EXTRACTED INFORMATION -
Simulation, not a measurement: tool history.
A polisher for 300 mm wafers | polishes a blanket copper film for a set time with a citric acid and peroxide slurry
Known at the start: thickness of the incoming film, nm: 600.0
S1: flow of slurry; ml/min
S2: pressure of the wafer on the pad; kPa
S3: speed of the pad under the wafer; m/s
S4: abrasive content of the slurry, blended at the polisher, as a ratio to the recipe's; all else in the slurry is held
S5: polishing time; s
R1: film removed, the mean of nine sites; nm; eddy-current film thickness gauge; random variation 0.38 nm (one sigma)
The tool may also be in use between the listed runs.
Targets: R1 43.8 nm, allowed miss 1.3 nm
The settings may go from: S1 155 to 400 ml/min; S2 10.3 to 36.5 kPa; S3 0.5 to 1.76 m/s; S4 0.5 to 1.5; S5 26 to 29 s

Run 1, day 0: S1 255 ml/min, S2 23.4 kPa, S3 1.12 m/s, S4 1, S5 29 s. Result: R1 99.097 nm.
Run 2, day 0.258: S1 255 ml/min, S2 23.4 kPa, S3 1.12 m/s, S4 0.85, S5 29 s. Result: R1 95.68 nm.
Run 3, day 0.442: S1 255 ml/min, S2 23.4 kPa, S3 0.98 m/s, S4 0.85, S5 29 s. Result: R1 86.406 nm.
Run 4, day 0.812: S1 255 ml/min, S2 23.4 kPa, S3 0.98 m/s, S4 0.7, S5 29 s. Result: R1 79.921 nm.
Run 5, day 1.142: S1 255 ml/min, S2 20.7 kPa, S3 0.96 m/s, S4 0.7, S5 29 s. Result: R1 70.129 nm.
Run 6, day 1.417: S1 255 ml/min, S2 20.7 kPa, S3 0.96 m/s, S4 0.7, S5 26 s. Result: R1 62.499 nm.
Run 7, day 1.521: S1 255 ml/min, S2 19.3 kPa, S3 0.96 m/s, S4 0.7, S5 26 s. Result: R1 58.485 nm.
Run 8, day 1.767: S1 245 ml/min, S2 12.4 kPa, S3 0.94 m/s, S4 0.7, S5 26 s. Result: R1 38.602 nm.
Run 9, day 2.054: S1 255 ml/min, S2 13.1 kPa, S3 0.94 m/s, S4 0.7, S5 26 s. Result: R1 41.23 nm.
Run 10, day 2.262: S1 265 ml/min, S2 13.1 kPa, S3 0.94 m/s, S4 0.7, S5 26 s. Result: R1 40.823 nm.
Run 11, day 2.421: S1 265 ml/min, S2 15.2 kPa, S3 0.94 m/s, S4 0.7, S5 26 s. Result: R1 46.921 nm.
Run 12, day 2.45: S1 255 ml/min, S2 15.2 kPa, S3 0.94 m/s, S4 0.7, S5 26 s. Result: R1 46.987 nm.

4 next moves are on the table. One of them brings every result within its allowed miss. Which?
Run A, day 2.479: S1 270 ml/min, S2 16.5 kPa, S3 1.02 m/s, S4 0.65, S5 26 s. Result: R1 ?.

WORK ITEM -
Each line from the top of the material above through the line containing "Run 8, day 1.767: S1" must be output exactly, and no other line.

TASK RESULT -
Simulation, not a measurement: tool history.
A polisher for 300 mm wafers | polishes a blanket copper film for a set time with a citric acid and peroxide slurry
Known at the start: thickness of the incoming film, nm: 600.0
S1: flow of slurry; ml/min
S2: pressure of the wafer on the pad; kPa
S3: speed of the pad under the wafer; m/s
S4: abrasive content of the slurry, blended at the polisher, as a ratio to the recipe's; all else in the slurry is held
S5: polishing time; s
R1: film removed, the mean of nine sites; nm; eddy-current film thickness gauge; random variation 0.38 nm (one sigma)
The tool may also be in use between the listed runs.
Targets: R1 43.8 nm, allowed miss 1.3 nm
The settings may go from: S1 155 to 400 ml/min; S2 10.3 to 36.5 kPa; S3 0.5 to 1.76 m/s; S4 0.5 to 1.5; S5 26 to 29 s

Run 1, day 0: S1 255 ml/min, S2 23.4 kPa, S3 1.12 m/s, S4 1, S5 29 s. Result: R1 99.097 nm.
Run 2, day 0.258: S1 255 ml/min, S2 23.4 kPa, S3 1.12 m/s, S4 0.85, S5 29 s. Result: R1 95.68 nm.
Run 3, day 0.442: S1 255 ml/min, S2 23.4 kPa, S3 0.98 m/s, S4 0.85, S5 29 s. Result: R1 86.406 nm.
Run 4, day 0.812: S1 255 ml/min, S2 23.4 kPa, S3 0.98 m/s, S4 0.7, S5 29 s. Result: R1 79.921 nm.
Run 5, day 1.142: S1 255 ml/min, S2 20.7 kPa, S3 0.96 m/s, S4 0.7, S5 29 s. Result: R1 70.129 nm.
Run 6, day 1.417: S1 255 ml/min, S2 20.7 kPa, S3 0.96 m/s, S4 0.7, S5 26 s. Result: R1 62.499 nm.
Run 7, day 1.521: S1 255 ml/min, S2 19.3 kPa, S3 0.96 m/s, S4 0.7, S5 26 s. Result: R1 58.485 nm.
Run 8, day 1.767: S1 245 ml/min, S2 12.4 kPa, S3 0.94 m/s, S4 0.7, S5 26 s. Result: R1 38.602 nm.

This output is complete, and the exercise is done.